TASK ITEM. Exactly as they appear, restate the lines of the material, from the first through the one containing "Cross-sectional view cut".

-- EXTRACTED RECORDS follows --
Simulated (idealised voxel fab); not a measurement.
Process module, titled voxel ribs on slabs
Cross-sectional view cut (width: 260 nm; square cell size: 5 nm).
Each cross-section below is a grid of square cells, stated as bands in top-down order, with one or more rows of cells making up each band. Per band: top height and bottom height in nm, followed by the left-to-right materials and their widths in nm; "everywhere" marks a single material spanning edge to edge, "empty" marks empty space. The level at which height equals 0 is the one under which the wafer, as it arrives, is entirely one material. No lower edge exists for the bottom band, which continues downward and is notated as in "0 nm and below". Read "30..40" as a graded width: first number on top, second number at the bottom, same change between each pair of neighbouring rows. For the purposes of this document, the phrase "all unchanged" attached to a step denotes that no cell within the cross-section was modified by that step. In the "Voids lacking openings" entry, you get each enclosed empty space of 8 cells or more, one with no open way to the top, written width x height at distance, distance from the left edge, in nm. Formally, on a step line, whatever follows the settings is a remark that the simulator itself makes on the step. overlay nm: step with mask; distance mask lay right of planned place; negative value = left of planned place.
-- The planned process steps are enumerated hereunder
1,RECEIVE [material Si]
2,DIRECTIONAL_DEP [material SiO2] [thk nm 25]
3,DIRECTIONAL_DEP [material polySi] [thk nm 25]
-- EXTRACTED RECORDS concluded --

EXERCISE RESPONSE.
Simulated (idealised voxel fab); not a measurement.
Process module, titled voxel ribs on slabs
Cross-sectional view cut (width: 260 nm; square cell size: 5 nm).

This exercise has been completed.